Assignment
Output every record precisely.

--------------------

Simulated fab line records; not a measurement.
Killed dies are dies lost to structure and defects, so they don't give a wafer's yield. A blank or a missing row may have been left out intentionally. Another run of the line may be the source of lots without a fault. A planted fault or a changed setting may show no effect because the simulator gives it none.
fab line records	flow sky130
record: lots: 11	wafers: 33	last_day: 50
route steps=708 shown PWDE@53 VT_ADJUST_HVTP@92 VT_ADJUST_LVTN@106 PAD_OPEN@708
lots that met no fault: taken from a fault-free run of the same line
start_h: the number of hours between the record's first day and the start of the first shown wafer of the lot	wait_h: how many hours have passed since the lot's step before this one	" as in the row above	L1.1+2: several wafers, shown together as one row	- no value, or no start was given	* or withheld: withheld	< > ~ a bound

--------------------

Worked solution
Simulated fab line records; not a measurement.
Killed dies are dies lost to structure and defects, so they don't give a wafer's yield. A blank or a missing row may have been left out intentionally. Another run of the line may be the source of lots without a fault. A planted fault or a changed setting may show no effect because the simulator gives it none.
fab line records	flow sky130
record: lots: 11	wafers: 33	last_day: 50
route steps=708 shown PWDE@53 VT_ADJUST_HVTP@92 VT_ADJUST_LVTN@106 PAD_OPEN@708
lots that met no fault: taken from a fault-free run of the same line
start_h: the number of hours between the record's first day and the start of the first shown wafer of the lot	wait_h: how many hours have passed since the lot's step before this one	" as in the row above	L1.1+2: several wafers, shown together as one row	- no value, or no start was given	* or withheld: withheld	< > ~ a bound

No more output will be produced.